*WORK ORDER*
With no word left out, write out the entire listing.

*DATASET RECORDS*
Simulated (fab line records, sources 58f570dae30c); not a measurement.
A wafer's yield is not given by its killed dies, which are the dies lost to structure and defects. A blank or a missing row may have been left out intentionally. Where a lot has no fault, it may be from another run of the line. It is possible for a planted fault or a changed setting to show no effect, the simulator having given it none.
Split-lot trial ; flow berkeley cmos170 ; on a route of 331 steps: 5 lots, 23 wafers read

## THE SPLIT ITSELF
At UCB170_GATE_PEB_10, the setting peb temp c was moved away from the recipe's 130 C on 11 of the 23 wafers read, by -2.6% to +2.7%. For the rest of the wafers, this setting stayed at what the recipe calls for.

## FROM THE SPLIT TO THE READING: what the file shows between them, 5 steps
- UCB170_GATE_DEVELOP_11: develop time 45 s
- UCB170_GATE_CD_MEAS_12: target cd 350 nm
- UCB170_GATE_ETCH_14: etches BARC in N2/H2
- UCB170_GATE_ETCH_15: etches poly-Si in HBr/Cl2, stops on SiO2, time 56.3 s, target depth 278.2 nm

*TASK SOLUTION*
Simulated (fab line records, sources 58f570dae30c); not a measurement.
A wafer's yield is not given by its killed dies, which are the dies lost to structure and defects. A blank or a missing row may have been left out intentionally. Where a lot has no fault, it may be from another run of the line. It is possible for a planted fault or a changed setting to show no effect, the simulator having given it none.
Split-lot trial ; flow berkeley cmos170 ; on a route of 331 steps: 5 lots, 23 wafers read

## THE SPLIT ITSELF
At UCB170_GATE_PEB_10, the setting peb temp c was moved away from the recipe's 130 C on 11 of the 23 wafers read, by -2.6% to +2.7%. For the rest of the wafers, this setting stayed at what the recipe calls for.

## FROM THE SPLIT TO THE READING: what the file shows between them, 5 steps
- UCB170_GATE_DEVELOP_11: develop time 45 s
- UCB170_GATE_CD_MEAS_12: target cd 350 nm
- UCB170_GATE_ETCH_14: etches BARC in N2/H2
- UCB170_GATE_ETCH_15: etches poly-Si in HBr/Cl2, stops on SiO2, time 56.3 s, target depth 278.2 nm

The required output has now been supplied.